□ □ □ □

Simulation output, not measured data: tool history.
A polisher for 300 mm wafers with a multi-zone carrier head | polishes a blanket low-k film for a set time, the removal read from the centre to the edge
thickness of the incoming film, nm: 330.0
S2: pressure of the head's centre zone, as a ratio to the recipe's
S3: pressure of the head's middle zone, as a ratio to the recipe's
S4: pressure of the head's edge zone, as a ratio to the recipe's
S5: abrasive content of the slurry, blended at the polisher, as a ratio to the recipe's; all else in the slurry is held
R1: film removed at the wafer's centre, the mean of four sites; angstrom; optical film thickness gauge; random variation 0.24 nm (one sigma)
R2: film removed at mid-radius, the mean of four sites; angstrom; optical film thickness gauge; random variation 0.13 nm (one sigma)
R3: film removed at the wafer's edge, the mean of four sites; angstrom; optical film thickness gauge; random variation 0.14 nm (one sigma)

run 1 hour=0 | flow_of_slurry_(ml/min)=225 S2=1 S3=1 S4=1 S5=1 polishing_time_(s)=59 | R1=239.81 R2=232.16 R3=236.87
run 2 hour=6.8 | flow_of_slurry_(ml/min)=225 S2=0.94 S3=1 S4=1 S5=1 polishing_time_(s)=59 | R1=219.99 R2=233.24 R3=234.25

□ □ □ □

** WORK ORDER **
Write out every record again, exactly as it was written.

** WRITTEN REPLY **
Simulation output, not measured data: tool history.
A polisher for 300 mm wafers with a multi-zone carrier head | polishes a blanket low-k film for a set time, the removal read from the centre to the edge
thickness of the incoming film, nm: 330.0
S2: pressure of the head's centre zone, as a ratio to the recipe's
S3: pressure of the head's middle zone, as a ratio to the recipe's
S4: pressure of the head's edge zone, as a ratio to the recipe's
S5: abrasive content of the slurry, blended at the polisher, as a ratio to the recipe's; all else in the slurry is held
R1: film removed at the wafer's centre, the mean of four sites; angstrom; optical film thickness gauge; random variation 0.24 nm (one sigma)
R2: film removed at mid-radius, the mean of four sites; angstrom; optical film thickness gauge; random variation 0.13 nm (one sigma)
R3: film removed at the wafer's edge, the mean of four sites; angstrom; optical film thickness gauge; random variation 0.14 nm (one sigma)

run 1 hour=0 | flow_of_slurry_(ml/min)=225 S2=1 S3=1 S4=1 S5=1 polishing_time_(s)=59 | R1=239.81 R2=232.16 R3=236.87
run 2 hour=6.8 | flow_of_slurry_(ml/min)=225 S2=0.94 S3=1 S4=1 S5=1 polishing_time_(s)=59 | R1=219.99 R2=233.24 R3=234.25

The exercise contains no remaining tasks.